* _EXERCISE_: All entries must be set down once more, precisely as given.

* _SOURCE INFORMATION_:
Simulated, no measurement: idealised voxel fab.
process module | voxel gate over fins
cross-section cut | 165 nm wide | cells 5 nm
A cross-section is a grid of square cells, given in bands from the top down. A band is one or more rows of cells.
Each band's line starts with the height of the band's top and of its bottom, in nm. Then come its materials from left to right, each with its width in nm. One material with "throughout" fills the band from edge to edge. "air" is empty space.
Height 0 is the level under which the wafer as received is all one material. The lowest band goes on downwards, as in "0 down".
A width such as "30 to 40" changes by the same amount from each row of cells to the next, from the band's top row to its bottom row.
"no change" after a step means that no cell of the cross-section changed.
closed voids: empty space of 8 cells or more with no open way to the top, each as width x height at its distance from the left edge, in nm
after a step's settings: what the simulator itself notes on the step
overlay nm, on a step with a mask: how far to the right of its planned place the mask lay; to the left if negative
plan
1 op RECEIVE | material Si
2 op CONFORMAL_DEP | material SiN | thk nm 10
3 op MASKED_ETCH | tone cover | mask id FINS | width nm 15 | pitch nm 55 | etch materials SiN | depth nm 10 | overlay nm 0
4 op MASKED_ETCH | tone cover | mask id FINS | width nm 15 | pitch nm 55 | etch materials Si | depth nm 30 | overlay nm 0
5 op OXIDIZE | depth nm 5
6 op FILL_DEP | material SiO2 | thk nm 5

* _EXERCISE RESULT_:
Simulated, no measurement: idealised voxel fab.
process module | voxel gate over fins
cross-section cut | 165 nm wide | cells 5 nm
A cross-section is a grid of square cells, given in bands from the top down. A band is one or more rows of cells.
Each band's line starts with the height of the band's top and of its bottom, in nm. Then come its materials from left to right, each with its width in nm. One material with "throughout" fills the band from edge to edge. "air" is empty space.
Height 0 is the level under which the wafer as received is all one material. The lowest band goes on downwards, as in "0 down".
A width such as "30 to 40" changes by the same amount from each row of cells to the next, from the band's top row to its bottom row.
"no change" after a step means that no cell of the cross-section changed.
closed voids: empty space of 8 cells or more with no open way to the top, each as width x height at its distance from the left edge, in nm
after a step's settings: what the simulator itself notes on the step
overlay nm, on a step with a mask: how far to the right of its planned place the mask lay; to the left if negative
plan
1 op RECEIVE | material Si
2 op CONFORMAL_DEP | material SiN | thk nm 10
3 op MASKED_ETCH | tone cover | mask id FINS | width nm 15 | pitch nm 55 | etch materials SiN | depth nm 10 | overlay nm 0
4 op MASKED_ETCH | tone cover | mask id FINS | width nm 15 | pitch nm 55 | etch materials Si | depth nm 30 | overlay nm 0
5 op OXIDIZE | depth nm 5
6 op FILL_DEP | material SiO2 | thk nm 5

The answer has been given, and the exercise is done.